# [Work task]
Would you restate the entries below exactly, keeping every line?

(Given data Opens)

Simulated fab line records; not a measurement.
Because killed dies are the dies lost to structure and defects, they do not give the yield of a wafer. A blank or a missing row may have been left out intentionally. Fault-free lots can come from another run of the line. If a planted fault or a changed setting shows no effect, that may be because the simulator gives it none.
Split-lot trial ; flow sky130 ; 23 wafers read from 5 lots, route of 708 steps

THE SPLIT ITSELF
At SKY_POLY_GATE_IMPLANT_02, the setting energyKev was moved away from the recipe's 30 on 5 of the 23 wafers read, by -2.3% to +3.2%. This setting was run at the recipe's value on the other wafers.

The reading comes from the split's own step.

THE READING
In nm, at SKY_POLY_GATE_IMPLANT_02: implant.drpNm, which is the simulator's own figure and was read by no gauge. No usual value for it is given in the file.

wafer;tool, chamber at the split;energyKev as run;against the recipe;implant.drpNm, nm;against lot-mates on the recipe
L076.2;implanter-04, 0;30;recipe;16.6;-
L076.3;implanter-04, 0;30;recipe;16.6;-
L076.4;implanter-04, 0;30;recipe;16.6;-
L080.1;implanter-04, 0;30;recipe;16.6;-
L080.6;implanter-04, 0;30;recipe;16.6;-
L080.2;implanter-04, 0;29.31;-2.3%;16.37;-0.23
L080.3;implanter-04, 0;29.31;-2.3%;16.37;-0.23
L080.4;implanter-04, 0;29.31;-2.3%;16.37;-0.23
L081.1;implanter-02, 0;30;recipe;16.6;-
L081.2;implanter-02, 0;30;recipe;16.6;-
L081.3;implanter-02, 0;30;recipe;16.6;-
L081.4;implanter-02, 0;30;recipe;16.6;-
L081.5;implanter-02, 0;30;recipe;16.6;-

(Given data Closes)

# [Exercise output]
Simulated fab line records; not a measurement.
Because killed dies are the dies lost to structure and defects, they do not give the yield of a wafer. A blank or a missing row may have been left out intentionally. Fault-free lots can come from another run of the line. If a planted fault or a changed setting shows no effect, that may be because the simulator gives it none.
Split-lot trial ; flow sky130 ; 23 wafers read from 5 lots, route of 708 steps

THE SPLIT ITSELF
At SKY_POLY_GATE_IMPLANT_02, the setting energyKev was moved away from the recipe's 30 on 5 of the 23 wafers read, by -2.3% to +3.2%. This setting was run at the recipe's value on the other wafers.

The reading comes from the split's own step.

THE READING
In nm, at SKY_POLY_GATE_IMPLANT_02: implant.drpNm, which is the simulator's own figure and was read by no gauge. No usual value for it is given in the file.

wafer;tool, chamber at the split;energyKev as run;against the recipe;implant.drpNm, nm;against lot-mates on the recipe
L076.2;implanter-04, 0;30;recipe;16.6;-
L076.3;implanter-04, 0;30;recipe;16.6;-
L076.4;implanter-04, 0;30;recipe;16.6;-
L080.1;implanter-04, 0;30;recipe;16.6;-
L080.6;implanter-04, 0;30;recipe;16.6;-
L080.2;implanter-04, 0;29.31;-2.3%;16.37;-0.23
L080.3;implanter-04, 0;29.31;-2.3%;16.37;-0.23
L080.4;implanter-04, 0;29.31;-2.3%;16.37;-0.23
L081.1;implanter-02, 0;30;recipe;16.6;-
L081.2;implanter-02, 0;30;recipe;16.6;-
L081.3;implanter-02, 0;30;recipe;16.6;-
L081.4;implanter-02, 0;30;recipe;16.6;-
L081.5;implanter-02, 0;30;recipe;16.6;-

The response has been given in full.